◆ Exercise
An exact copy of all the data is the required output.

◆ Data provided
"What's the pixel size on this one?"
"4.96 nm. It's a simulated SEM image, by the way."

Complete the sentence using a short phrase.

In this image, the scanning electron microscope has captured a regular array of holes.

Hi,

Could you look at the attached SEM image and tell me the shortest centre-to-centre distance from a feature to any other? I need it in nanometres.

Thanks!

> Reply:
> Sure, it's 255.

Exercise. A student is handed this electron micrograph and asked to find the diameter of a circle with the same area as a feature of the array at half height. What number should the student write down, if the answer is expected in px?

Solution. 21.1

◆ Exercise response
"What's the pixel size on this one?"
"4.96 nm. It's a simulated SEM image, by the way."

Complete the sentence using a short phrase.

In this image, the scanning electron microscope has captured a regular array of holes.

Hi,

Could you look at the attached SEM image and tell me the shortest centre-to-centre distance from a feature to any other? I need it in nanometres.

Thanks!

> Reply:
> Sure, it's 255.

Exercise. A student is handed this electron micrograph and asked to find the diameter of a circle with the same area as a feature of the array at half height. What number should the student write down, if the answer is expected in px?

Solution. 21.1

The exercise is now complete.